**MATERIAL SUPPLIED:**
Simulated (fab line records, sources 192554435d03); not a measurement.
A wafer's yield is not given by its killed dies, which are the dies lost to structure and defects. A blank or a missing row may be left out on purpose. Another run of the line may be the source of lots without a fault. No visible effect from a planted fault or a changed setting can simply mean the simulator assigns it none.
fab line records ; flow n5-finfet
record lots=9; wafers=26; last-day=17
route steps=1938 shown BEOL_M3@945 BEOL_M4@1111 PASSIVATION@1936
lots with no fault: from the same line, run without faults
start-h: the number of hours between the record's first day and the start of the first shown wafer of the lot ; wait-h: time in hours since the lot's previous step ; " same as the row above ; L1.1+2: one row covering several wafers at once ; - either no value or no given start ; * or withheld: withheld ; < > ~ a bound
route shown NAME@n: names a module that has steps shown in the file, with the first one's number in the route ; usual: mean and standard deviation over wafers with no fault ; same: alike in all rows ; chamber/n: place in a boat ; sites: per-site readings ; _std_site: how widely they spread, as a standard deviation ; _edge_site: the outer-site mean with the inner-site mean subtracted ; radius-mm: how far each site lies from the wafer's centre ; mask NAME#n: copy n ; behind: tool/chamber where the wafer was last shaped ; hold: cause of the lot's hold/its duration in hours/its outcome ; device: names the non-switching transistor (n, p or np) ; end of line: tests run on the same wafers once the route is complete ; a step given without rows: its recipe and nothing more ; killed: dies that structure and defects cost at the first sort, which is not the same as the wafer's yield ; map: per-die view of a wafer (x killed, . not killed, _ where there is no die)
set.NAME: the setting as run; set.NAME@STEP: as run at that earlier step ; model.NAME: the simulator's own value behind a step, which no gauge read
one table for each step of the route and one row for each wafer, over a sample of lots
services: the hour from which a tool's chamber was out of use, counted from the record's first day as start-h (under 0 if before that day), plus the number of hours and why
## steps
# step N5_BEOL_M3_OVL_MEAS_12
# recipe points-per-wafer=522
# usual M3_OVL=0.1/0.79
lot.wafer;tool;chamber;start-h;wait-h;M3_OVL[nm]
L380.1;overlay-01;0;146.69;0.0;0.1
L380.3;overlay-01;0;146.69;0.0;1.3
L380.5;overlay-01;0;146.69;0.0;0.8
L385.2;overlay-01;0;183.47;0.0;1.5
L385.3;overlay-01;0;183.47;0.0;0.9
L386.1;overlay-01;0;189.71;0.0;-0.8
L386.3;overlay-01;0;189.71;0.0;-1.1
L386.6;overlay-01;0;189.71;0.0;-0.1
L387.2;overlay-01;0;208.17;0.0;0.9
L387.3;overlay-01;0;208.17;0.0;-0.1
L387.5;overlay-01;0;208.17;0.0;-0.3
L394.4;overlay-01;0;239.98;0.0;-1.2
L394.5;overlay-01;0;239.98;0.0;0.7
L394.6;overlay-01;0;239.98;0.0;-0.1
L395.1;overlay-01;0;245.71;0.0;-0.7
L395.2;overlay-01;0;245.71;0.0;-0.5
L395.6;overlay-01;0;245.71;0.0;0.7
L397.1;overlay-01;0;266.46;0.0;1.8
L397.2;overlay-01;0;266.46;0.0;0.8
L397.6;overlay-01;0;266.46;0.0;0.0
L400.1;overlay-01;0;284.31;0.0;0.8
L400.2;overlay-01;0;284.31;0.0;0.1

**ACTIVITY:** Retype, in the same exact form, the lines of the material above from the line holding "L394.6;overlay-01;0;239.98;0.0;-0.1" through the line holding "L400.1;overlay-01;0;284.31;0.0;0.8".

**PROBLEM SOLUTION:**
L394.6;overlay-01;0;239.98;0.0;-0.1
L395.1;overlay-01;0;245.71;0.0;-0.7
L395.2;overlay-01;0;245.71;0.0;-0.5
L395.6;overlay-01;0;245.71;0.0;0.7
L397.1;overlay-01;0;266.46;0.0;1.8
L397.2;overlay-01;0;266.46;0.0;0.8
L397.6;overlay-01;0;266.46;0.0;0.0
L400.1;overlay-01;0;284.31;0.0;0.8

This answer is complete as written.